After locating the line that contains "8. op CONFORMAL_DEP" in the records below, write out exactly that line and each line after it through the one that contains "13. op FILL_DEP | material SiO2 | thk nm 10", and nothing else.

_ _ _

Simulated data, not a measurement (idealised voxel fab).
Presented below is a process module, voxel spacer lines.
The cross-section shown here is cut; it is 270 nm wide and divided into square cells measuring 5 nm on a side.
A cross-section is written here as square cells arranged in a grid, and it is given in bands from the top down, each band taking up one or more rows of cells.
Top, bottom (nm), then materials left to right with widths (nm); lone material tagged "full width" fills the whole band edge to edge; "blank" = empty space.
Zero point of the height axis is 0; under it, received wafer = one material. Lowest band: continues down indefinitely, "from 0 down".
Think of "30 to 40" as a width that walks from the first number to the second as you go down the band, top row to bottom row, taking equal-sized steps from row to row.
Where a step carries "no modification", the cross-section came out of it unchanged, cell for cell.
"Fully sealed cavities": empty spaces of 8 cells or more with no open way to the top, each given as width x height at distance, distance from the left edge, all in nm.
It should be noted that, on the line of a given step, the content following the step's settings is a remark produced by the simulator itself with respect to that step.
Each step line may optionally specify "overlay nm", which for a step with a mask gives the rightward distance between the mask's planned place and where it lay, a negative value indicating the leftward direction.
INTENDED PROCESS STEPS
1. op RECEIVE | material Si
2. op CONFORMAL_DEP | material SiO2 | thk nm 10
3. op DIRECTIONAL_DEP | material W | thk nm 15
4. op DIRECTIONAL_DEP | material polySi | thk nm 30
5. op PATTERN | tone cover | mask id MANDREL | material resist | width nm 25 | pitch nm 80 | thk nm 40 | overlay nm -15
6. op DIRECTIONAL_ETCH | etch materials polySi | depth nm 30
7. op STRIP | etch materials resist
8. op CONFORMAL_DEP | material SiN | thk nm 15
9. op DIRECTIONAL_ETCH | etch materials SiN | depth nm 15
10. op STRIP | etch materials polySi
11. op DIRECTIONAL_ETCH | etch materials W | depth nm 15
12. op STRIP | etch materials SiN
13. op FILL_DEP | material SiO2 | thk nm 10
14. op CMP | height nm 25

_ _ _

EXPECTED ANSWER -
8. op CONFORMAL_DEP | material SiN | thk nm 15
9. op DIRECTIONAL_ETCH | etch materials SiN | depth nm 15
10. op STRIP | etch materials polySi
11. op DIRECTIONAL_ETCH | etch materials W | depth nm 15
12. op STRIP | etch materials SiN
13. op FILL_DEP | material SiO2 | thk nm 10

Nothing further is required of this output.